* DATA TO EXAMINE *
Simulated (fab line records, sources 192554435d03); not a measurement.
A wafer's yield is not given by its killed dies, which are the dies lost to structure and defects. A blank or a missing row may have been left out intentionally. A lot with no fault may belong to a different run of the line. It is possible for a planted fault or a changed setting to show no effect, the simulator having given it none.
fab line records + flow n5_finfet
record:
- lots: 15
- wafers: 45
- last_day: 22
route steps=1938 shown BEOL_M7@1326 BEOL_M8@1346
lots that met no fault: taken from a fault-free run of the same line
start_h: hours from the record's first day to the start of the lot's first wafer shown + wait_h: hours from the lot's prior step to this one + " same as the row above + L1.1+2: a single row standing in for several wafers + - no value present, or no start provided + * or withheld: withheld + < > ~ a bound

* EXERCISE *
Print the material in full, exactly as written.

* TASK RESPONSE *
Simulated (fab line records, sources 192554435d03); not a measurement.
A wafer's yield is not given by its killed dies, which are the dies lost to structure and defects. A blank or a missing row may have been left out intentionally. A lot with no fault may belong to a different run of the line. It is possible for a planted fault or a changed setting to show no effect, the simulator having given it none.
fab line records + flow n5_finfet
record:
- lots: 15
- wafers: 45
- last_day: 22
route steps=1938 shown BEOL_M7@1326 BEOL_M8@1346
lots that met no fault: taken from a fault-free run of the same line
start_h: hours from the record's first day to the start of the lot's first wafer shown + wait_h: hours from the lot's prior step to this one + " same as the row above + L1.1+2: a single row standing in for several wafers + - no value present, or no start provided + * or withheld: withheld + < > ~ a bound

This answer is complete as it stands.